--- START ---
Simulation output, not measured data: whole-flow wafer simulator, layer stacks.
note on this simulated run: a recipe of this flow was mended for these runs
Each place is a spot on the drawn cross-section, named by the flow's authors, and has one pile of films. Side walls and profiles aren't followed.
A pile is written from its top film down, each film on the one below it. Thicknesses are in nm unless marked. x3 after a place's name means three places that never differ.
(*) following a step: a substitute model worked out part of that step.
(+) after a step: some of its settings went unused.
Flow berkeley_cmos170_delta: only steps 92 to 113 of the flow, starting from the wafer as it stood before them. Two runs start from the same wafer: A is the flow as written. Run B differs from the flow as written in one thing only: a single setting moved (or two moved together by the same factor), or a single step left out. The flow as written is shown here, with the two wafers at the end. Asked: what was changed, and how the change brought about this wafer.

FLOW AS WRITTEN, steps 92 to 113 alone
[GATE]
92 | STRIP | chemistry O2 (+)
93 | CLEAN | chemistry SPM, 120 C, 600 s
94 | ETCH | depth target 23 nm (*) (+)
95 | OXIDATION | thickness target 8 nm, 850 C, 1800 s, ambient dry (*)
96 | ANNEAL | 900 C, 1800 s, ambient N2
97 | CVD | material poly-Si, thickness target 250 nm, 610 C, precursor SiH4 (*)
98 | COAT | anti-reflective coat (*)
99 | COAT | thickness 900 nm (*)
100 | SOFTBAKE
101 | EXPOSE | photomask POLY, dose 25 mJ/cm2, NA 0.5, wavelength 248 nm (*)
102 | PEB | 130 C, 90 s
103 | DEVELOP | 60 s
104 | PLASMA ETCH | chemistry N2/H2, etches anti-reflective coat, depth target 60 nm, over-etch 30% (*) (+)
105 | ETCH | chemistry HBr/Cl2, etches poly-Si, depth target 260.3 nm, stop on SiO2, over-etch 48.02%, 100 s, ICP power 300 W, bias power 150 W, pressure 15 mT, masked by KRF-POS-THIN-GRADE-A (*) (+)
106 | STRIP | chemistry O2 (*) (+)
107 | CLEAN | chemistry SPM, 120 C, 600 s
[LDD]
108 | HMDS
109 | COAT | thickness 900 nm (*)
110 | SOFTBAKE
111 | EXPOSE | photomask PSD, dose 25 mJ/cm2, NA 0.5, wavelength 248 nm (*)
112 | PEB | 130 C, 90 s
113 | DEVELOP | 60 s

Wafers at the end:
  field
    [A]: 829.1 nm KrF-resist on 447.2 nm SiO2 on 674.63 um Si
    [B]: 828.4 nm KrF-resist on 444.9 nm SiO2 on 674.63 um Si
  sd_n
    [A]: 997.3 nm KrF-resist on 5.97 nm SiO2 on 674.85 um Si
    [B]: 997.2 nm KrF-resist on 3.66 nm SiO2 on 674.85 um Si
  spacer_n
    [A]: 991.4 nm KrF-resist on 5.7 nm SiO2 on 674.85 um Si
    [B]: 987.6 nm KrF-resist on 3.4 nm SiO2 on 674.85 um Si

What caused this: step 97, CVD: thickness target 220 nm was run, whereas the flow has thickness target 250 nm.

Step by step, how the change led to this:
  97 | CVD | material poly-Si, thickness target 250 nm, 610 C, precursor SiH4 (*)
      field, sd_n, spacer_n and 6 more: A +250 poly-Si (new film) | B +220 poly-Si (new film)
--- END ---

▶ [Exercise] Up to and including the line with "Each place is", print every line of the records from the start.

▶ [Written solution]
Simulation output, not measured data: whole-flow wafer simulator, layer stacks.
note on this simulated run: a recipe of this flow was mended for these runs
Each place is a spot on the drawn cross-section, named by the flow's authors, and has one pile of films. Side walls and profiles aren't followed.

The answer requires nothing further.